--

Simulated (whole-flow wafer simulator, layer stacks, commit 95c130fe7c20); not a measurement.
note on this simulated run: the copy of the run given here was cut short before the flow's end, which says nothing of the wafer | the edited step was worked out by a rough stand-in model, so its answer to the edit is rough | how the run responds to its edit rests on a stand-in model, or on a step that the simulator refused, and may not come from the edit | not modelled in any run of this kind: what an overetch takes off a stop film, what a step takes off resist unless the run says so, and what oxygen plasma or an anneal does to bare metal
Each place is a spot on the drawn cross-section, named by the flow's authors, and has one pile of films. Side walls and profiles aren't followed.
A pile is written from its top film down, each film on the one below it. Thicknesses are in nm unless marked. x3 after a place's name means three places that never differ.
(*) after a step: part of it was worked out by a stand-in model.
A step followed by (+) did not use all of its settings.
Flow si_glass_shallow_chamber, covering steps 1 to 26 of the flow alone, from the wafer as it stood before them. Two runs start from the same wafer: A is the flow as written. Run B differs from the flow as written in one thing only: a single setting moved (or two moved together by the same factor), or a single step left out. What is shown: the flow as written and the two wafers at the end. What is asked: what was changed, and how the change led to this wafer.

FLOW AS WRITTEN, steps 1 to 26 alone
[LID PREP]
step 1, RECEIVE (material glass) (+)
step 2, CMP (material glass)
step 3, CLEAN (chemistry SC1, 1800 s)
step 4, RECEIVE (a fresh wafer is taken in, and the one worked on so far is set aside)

--

Work request:
Reproduce each entry exactly, leaving out nothing.

Exercise result:
Simulated (whole-flow wafer simulator, layer stacks, commit 95c130fe7c20); not a measurement.
note on this simulated run: the copy of the run given here was cut short before the flow's end, which says nothing of the wafer | the edited step was worked out by a rough stand-in model, so its answer to the edit is rough | how the run responds to its edit rests on a stand-in model, or on a step that the simulator refused, and may not come from the edit | not modelled in any run of this kind: what an overetch takes off a stop film, what a step takes off resist unless the run says so, and what oxygen plasma or an anneal does to bare metal
Each place is a spot on the drawn cross-section, named by the flow's authors, and has one pile of films. Side walls and profiles aren't followed.
A pile is written from its top film down, each film on the one below it. Thicknesses are in nm unless marked. x3 after a place's name means three places that never differ.
(*) after a step: part of it was worked out by a stand-in model.
A step followed by (+) did not use all of its settings.
Flow si_glass_shallow_chamber, covering steps 1 to 26 of the flow alone, from the wafer as it stood before them. Two runs start from the same wafer: A is the flow as written. Run B differs from the flow as written in one thing only: a single setting moved (or two moved together by the same factor), or a single step left out. What is shown: the flow as written and the two wafers at the end. What is asked: what was changed, and how the change led to this wafer.

FLOW AS WRITTEN, steps 1 to 26 alone
[LID PREP]
step 1, RECEIVE (material glass) (+)
step 2, CMP (material glass)
step 3, CLEAN (chemistry SC1, 1800 s)
step 4, RECEIVE (a fresh wafer is taken in, and the one worked on so far is set aside)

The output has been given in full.